Content starts
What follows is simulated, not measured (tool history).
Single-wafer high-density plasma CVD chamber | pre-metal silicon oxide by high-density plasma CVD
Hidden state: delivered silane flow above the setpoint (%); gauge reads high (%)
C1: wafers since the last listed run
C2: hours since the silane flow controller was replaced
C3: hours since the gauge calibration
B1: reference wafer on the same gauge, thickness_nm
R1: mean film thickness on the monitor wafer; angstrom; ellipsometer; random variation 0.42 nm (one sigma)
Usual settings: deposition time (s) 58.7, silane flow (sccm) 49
Content ends

Exercise: Type out the material again exactly as presented.

Problem solution:
What follows is simulated, not measured (tool history).
Single-wafer high-density plasma CVD chamber | pre-metal silicon oxide by high-density plasma CVD
Hidden state: delivered silane flow above the setpoint (%); gauge reads high (%)
C1: wafers since the last listed run
C2: hours since the silane flow controller was replaced
C3: hours since the gauge calibration
B1: reference wafer on the same gauge, thickness_nm
R1: mean film thickness on the monitor wafer; angstrom; ellipsometer; random variation 0.42 nm (one sigma)
Usual settings: deposition time (s) 58.7, silane flow (sccm) 49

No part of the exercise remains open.